• [ENTRIES PROVIDED]
•••

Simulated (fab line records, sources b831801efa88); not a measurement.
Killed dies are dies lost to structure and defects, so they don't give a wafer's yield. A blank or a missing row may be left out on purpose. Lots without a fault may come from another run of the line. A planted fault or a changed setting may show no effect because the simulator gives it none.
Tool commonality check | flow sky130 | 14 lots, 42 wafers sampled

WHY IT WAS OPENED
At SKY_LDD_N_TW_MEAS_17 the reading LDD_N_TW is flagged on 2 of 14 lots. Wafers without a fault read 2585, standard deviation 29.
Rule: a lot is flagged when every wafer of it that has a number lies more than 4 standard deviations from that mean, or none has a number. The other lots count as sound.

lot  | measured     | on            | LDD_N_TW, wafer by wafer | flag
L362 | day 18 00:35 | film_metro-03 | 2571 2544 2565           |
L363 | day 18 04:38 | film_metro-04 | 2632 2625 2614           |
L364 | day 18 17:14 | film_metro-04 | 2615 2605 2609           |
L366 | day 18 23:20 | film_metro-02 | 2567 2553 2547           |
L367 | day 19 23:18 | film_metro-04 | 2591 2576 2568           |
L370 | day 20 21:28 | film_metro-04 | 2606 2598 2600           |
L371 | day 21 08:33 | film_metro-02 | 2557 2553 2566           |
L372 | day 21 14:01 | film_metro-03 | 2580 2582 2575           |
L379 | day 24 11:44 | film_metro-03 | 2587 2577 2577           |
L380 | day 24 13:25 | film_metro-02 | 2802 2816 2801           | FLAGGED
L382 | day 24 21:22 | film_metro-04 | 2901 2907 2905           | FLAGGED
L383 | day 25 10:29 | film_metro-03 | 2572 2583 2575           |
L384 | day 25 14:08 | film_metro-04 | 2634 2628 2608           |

•••

• [WORK ITEM]
Copy every line of the records, leaving nothing out.

• [EXERCISE SOLUTION]
Simulated (fab line records, sources b831801efa88); not a measurement.
Killed dies are dies lost to structure and defects, so they don't give a wafer's yield. A blank or a missing row may be left out on purpose. Lots without a fault may come from another run of the line. A planted fault or a changed setting may show no effect because the simulator gives it none.
Tool commonality check | flow sky130 | 14 lots, 42 wafers sampled

WHY IT WAS OPENED
At SKY_LDD_N_TW_MEAS_17 the reading LDD_N_TW is flagged on 2 of 14 lots. Wafers without a fault read 2585, standard deviation 29.
Rule: a lot is flagged when every wafer of it that has a number lies more than 4 standard deviations from that mean, or none has a number. The other lots count as sound.

lot  | measured     | on            | LDD_N_TW, wafer by wafer | flag
L362 | day 18 00:35 | film_metro-03 | 2571 2544 2565           |
L363 | day 18 04:38 | film_metro-04 | 2632 2625 2614           |
L364 | day 18 17:14 | film_metro-04 | 2615 2605 2609           |
L366 | day 18 23:20 | film_metro-02 | 2567 2553 2547           |
L367 | day 19 23:18 | film_metro-04 | 2591 2576 2568           |
L370 | day 20 21:28 | film_metro-04 | 2606 2598 2600           |
L371 | day 21 08:33 | film_metro-02 | 2557 2553 2566           |
L372 | day 21 14:01 | film_metro-03 | 2580 2582 2575           |
L379 | day 24 11:44 | film_metro-03 | 2587 2577 2577           |
L380 | day 24 13:25 | film_metro-02 | 2802 2816 2801           | FLAGGED
L382 | day 24 21:22 | film_metro-04 | 2901 2907 2905           | FLAGGED
L383 | day 25 10:29 | film_metro-03 | 2572 2583 2575           |
L384 | day 25 14:08 | film_metro-04 | 2634 2628 2608           |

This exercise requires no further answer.